__________________________________________________

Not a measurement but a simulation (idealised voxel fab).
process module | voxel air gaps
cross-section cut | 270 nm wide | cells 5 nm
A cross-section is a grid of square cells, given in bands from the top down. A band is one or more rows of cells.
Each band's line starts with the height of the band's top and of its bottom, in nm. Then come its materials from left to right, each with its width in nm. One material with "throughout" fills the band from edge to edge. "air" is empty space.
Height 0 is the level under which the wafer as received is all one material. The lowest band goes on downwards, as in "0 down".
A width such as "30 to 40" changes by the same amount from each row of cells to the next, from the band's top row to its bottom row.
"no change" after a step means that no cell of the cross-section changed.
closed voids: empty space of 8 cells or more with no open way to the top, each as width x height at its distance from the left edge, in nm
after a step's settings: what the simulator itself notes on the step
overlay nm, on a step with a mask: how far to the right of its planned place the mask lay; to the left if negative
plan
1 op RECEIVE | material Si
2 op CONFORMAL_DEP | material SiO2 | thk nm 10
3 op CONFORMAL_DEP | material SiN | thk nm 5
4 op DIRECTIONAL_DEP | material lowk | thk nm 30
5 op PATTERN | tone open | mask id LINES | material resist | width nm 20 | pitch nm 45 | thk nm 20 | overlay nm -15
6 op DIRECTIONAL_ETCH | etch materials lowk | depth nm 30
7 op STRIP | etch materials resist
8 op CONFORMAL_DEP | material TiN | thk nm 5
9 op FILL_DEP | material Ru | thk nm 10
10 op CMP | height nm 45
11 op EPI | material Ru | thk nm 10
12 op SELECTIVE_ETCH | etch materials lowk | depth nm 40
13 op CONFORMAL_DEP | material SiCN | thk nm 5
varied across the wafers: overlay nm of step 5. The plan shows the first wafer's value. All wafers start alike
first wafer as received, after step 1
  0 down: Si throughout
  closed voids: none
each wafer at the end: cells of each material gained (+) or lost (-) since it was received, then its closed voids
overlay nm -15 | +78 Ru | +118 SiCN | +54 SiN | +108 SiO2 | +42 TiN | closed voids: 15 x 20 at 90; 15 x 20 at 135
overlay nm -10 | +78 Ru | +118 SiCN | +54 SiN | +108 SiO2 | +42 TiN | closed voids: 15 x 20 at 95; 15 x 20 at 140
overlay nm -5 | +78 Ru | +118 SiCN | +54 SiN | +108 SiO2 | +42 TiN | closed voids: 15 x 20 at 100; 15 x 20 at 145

__________________________________________________

▸ **Work order**: Up to and including the line with "the cross-section changed.", repeat the data exactly, starting from its first line; nothing else belongs in the response.

▸ **Exercise response**:
Not a measurement but a simulation (idealised voxel fab).
process module | voxel air gaps
cross-section cut | 270 nm wide | cells 5 nm
A cross-section is a grid of square cells, given in bands from the top down. A band is one or more rows of cells.
Each band's line starts with the height of the band's top and of its bottom, in nm. Then come its materials from left to right, each with its width in nm. One material with "throughout" fills the band from edge to edge. "air" is empty space.
Height 0 is the level under which the wafer as received is all one material. The lowest band goes on downwards, as in "0 down".
A width such as "30 to 40" changes by the same amount from each row of cells to the next, from the band's top row to its bottom row.
"no change" after a step means that no cell of the cross-section changed.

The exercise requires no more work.